== GIVEN INFORMATION ==
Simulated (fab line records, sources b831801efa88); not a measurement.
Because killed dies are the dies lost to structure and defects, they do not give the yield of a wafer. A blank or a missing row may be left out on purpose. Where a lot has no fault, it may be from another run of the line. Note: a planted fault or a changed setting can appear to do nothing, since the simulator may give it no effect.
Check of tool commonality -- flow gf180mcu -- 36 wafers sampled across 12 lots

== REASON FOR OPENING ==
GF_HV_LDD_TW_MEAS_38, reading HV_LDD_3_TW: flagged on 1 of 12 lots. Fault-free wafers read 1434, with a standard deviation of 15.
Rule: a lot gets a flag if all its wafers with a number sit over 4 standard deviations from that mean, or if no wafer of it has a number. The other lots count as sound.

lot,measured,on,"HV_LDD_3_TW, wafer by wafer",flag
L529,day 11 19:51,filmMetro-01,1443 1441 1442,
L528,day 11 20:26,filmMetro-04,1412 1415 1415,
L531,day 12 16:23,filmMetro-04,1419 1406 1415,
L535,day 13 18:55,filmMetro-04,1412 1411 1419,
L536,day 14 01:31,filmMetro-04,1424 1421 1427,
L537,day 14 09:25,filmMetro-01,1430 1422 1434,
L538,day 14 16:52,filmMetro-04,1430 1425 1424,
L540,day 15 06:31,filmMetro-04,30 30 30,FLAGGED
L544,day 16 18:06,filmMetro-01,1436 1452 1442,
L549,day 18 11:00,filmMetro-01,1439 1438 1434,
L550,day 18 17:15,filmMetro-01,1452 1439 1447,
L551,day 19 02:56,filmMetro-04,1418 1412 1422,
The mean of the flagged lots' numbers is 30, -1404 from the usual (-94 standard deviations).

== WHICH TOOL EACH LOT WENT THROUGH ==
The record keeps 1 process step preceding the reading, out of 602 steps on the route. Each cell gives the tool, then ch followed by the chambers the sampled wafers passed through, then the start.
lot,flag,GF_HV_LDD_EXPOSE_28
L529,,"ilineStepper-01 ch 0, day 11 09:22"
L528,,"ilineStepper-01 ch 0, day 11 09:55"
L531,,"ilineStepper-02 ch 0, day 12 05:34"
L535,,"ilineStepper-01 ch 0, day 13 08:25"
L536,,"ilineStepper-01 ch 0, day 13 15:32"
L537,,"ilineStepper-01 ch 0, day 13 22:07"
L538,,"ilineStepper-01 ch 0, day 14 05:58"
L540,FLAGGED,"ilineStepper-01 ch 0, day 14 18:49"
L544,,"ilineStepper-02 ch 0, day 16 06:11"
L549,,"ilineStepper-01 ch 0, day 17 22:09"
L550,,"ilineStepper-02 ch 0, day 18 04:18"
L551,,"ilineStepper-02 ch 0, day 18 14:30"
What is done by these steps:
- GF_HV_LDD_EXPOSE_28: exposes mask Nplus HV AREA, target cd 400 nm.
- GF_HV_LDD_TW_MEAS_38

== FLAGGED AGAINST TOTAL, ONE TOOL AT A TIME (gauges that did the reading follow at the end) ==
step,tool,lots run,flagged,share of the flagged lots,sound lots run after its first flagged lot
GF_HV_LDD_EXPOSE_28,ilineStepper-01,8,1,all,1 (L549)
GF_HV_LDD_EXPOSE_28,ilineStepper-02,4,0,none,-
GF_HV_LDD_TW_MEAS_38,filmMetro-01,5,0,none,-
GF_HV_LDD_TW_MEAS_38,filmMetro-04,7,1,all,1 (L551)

== BRIEF ==
The answer should hold only the lines from the start of the records above through the line containing "What is done", each set down exactly.

== PROBLEM SOLUTION ==
Simulated (fab line records, sources b831801efa88); not a measurement.
Because killed dies are the dies lost to structure and defects, they do not give the yield of a wafer. A blank or a missing row may be left out on purpose. Where a lot has no fault, it may be from another run of the line. Note: a planted fault or a changed setting can appear to do nothing, since the simulator may give it no effect.
Check of tool commonality -- flow gf180mcu -- 36 wafers sampled across 12 lots

== REASON FOR OPENING ==
GF_HV_LDD_TW_MEAS_38, reading HV_LDD_3_TW: flagged on 1 of 12 lots. Fault-free wafers read 1434, with a standard deviation of 15.
Rule: a lot gets a flag if all its wafers with a number sit over 4 standard deviations from that mean, or if no wafer of it has a number. The other lots count as sound.

lot,measured,on,"HV_LDD_3_TW, wafer by wafer",flag
L529,day 11 19:51,filmMetro-01,1443 1441 1442,
L528,day 11 20:26,filmMetro-04,1412 1415 1415,
L531,day 12 16:23,filmMetro-04,1419 1406 1415,
L535,day 13 18:55,filmMetro-04,1412 1411 1419,
L536,day 14 01:31,filmMetro-04,1424 1421 1427,
L537,day 14 09:25,filmMetro-01,1430 1422 1434,
L538,day 14 16:52,filmMetro-04,1430 1425 1424,
L540,day 15 06:31,filmMetro-04,30 30 30,FLAGGED
L544,day 16 18:06,filmMetro-01,1436 1452 1442,
L549,day 18 11:00,filmMetro-01,1439 1438 1434,
L550,day 18 17:15,filmMetro-01,1452 1439 1447,
L551,day 19 02:56,filmMetro-04,1418 1412 1422,
The mean of the flagged lots' numbers is 30, -1404 from the usual (-94 standard deviations).

== WHICH TOOL EACH LOT WENT THROUGH ==
The record keeps 1 process step preceding the reading, out of 602 steps on the route. Each cell gives the tool, then ch followed by the chambers the sampled wafers passed through, then the start.
lot,flag,GF_HV_LDD_EXPOSE_28
L529,,"ilineStepper-01 ch 0, day 11 09:22"
L528,,"ilineStepper-01 ch 0, day 11 09:55"
L531,,"ilineStepper-02 ch 0, day 12 05:34"
L535,,"ilineStepper-01 ch 0, day 13 08:25"
L536,,"ilineStepper-01 ch 0, day 13 15:32"
L537,,"ilineStepper-01 ch 0, day 13 22:07"
L538,,"ilineStepper-01 ch 0, day 14 05:58"
L540,FLAGGED,"ilineStepper-01 ch 0, day 14 18:49"
L544,,"ilineStepper-02 ch 0, day 16 06:11"
L549,,"ilineStepper-01 ch 0, day 17 22:09"
L550,,"ilineStepper-02 ch 0, day 18 04:18"
L551,,"ilineStepper-02 ch 0, day 18 14:30"
What is done by these steps:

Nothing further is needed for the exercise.